**BRIEF**
The data must be returned exactly. No line may be left out.

**DATA**
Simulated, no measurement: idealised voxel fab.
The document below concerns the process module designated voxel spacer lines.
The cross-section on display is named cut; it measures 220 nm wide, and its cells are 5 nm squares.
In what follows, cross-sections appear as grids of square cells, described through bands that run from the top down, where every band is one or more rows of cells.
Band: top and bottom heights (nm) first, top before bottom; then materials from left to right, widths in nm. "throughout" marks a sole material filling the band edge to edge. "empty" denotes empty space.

**EXERCISE ANSWER**
Simulated, no measurement: idealised voxel fab.
The document below concerns the process module designated voxel spacer lines.
The cross-section on display is named cut; it measures 220 nm wide, and its cells are 5 nm squares.
In what follows, cross-sections appear as grids of square cells, described through bands that run from the top down, where every band is one or more rows of cells.
Band: top and bottom heights (nm) first, top before bottom; then materials from left to right, widths in nm. "throughout" marks a sole material filling the band edge to edge. "empty" denotes empty space.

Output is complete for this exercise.